> Work request
Restate, word for word, the lines from the opening line of the data through the line containing "Each band's line", both included, and nothing else.

> Data extracts
- - -

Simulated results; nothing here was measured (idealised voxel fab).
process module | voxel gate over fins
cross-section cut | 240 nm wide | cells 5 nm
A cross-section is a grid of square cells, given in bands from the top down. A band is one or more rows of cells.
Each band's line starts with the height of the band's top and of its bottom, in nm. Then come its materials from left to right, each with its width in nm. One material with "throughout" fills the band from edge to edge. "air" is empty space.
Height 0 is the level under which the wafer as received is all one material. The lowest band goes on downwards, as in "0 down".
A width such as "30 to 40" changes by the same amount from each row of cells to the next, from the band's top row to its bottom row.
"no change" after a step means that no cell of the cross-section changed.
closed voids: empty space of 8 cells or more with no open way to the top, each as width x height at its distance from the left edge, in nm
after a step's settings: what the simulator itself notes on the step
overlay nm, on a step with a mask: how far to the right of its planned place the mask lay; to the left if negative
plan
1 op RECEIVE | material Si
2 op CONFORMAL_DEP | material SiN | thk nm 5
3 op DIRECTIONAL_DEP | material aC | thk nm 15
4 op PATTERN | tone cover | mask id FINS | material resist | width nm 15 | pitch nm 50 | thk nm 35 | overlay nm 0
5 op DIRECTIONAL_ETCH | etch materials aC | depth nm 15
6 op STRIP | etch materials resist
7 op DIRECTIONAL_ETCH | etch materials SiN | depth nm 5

- - -

> Reply
Simulated results; nothing here was measured (idealised voxel fab).
process module | voxel gate over fins
cross-section cut | 240 nm wide | cells 5 nm
A cross-section is a grid of square cells, given in bands from the top down. A band is one or more rows of cells.
Each band's line starts with the height of the band's top and of its bottom, in nm. Then come its materials from left to right, each with its width in nm. One material with "throughout" fills the band from edge to edge. "air" is empty space.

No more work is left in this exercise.